- **Material shown**:
++++++

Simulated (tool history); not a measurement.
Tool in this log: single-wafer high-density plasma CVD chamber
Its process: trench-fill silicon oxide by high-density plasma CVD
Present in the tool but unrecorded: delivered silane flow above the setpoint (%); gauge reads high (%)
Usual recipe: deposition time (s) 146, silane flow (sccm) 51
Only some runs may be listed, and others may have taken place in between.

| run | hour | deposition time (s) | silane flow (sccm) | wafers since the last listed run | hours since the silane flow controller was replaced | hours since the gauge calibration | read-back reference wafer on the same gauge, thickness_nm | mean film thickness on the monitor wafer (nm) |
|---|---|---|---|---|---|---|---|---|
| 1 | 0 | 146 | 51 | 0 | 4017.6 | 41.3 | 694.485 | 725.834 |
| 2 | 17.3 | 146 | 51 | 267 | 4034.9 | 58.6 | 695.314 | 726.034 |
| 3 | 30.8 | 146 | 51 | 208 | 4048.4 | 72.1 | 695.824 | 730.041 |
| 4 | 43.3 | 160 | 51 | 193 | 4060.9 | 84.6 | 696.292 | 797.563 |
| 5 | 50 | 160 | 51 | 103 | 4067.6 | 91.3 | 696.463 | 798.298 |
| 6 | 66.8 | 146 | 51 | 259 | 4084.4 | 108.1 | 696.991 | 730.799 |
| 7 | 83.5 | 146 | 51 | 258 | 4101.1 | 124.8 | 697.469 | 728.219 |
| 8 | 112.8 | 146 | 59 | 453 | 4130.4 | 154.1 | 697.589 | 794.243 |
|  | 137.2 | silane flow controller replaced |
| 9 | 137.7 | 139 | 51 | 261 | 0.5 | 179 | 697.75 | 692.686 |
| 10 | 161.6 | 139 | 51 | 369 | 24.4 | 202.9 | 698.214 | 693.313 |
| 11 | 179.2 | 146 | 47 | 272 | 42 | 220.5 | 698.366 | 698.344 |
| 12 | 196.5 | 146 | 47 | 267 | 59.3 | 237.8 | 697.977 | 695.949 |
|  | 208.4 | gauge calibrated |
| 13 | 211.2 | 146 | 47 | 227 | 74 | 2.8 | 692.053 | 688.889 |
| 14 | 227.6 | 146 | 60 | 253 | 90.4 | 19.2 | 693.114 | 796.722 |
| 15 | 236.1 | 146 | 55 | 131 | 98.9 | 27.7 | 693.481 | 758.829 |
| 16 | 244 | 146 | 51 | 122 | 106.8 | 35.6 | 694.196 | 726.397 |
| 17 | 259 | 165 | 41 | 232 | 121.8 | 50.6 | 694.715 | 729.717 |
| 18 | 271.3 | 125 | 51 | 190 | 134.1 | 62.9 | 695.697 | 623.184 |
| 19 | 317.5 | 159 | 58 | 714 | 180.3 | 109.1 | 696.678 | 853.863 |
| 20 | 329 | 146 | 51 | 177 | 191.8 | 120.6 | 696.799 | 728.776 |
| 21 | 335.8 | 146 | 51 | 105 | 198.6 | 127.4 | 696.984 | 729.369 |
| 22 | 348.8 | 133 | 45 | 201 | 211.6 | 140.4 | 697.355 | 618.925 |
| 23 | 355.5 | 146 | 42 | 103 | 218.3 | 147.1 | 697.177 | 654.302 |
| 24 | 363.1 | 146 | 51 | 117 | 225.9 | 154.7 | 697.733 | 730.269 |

++++++

- **Brief**: Up to and including the line with "controller replaced |", transcribe the entries above exactly, starting from their first line.

- **Task solution**:
Simulated (tool history); not a measurement.
Tool in this log: single-wafer high-density plasma CVD chamber
Its process: trench-fill silicon oxide by high-density plasma CVD
Present in the tool but unrecorded: delivered silane flow above the setpoint (%); gauge reads high (%)
Usual recipe: deposition time (s) 146, silane flow (sccm) 51
Only some runs may be listed, and others may have taken place in between.

| run | hour | deposition time (s) | silane flow (sccm) | wafers since the last listed run | hours since the silane flow controller was replaced | hours since the gauge calibration | read-back reference wafer on the same gauge, thickness_nm | mean film thickness on the monitor wafer (nm) |
|---|---|---|---|---|---|---|---|---|
| 1 | 0 | 146 | 51 | 0 | 4017.6 | 41.3 | 694.485 | 725.834 |
| 2 | 17.3 | 146 | 51 | 267 | 4034.9 | 58.6 | 695.314 | 726.034 |
| 3 | 30.8 | 146 | 51 | 208 | 4048.4 | 72.1 | 695.824 | 730.041 |
| 4 | 43.3 | 160 | 51 | 193 | 4060.9 | 84.6 | 696.292 | 797.563 |
| 5 | 50 | 160 | 51 | 103 | 4067.6 | 91.3 | 696.463 | 798.298 |
| 6 | 66.8 | 146 | 51 | 259 | 4084.4 | 108.1 | 696.991 | 730.799 |
| 7 | 83.5 | 146 | 51 | 258 | 4101.1 | 124.8 | 697.469 | 728.219 |
| 8 | 112.8 | 146 | 59 | 453 | 4130.4 | 154.1 | 697.589 | 794.243 |
|  | 137.2 | silane flow controller replaced |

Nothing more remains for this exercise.